§ Brief: Transcribe exactly the lines that fall between the one holding "day 14 21:42" and the one holding "What these steps", inclusive, from the entries below.

-------
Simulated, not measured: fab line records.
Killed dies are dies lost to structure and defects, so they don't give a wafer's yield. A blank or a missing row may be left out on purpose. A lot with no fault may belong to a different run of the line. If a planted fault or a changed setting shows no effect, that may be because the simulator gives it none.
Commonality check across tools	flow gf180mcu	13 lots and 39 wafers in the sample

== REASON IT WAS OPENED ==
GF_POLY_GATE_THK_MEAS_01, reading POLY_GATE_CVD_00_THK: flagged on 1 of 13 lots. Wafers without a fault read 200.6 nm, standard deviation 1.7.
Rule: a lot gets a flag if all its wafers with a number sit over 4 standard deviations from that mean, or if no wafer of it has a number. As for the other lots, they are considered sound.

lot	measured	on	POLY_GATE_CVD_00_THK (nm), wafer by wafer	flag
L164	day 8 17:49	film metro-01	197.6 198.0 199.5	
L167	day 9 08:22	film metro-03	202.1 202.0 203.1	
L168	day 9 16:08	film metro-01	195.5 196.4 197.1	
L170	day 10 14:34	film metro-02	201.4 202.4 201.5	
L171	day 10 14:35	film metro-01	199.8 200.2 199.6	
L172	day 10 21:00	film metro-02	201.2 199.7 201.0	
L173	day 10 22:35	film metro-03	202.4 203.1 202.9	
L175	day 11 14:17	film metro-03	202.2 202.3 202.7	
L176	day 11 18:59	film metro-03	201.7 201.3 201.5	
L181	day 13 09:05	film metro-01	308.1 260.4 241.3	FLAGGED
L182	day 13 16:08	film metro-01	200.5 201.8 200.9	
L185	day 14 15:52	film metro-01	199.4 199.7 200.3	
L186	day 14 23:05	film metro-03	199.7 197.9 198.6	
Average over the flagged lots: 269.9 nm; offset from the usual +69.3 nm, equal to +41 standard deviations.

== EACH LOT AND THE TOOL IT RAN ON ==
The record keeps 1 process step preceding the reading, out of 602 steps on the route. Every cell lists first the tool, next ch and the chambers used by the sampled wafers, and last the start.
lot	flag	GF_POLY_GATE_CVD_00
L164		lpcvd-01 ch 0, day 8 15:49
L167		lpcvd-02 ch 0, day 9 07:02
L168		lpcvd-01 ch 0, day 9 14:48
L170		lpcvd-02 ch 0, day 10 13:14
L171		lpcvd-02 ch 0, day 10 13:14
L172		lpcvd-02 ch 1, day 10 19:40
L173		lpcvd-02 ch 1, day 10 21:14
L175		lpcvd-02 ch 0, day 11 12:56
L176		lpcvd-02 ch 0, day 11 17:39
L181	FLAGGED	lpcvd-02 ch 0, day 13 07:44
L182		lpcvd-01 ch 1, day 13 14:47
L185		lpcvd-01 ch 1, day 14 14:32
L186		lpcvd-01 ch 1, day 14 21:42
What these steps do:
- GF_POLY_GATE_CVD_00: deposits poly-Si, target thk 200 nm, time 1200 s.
-------

§ Response box:
L186		lpcvd-01 ch 1, day 14 21:42
What these steps do:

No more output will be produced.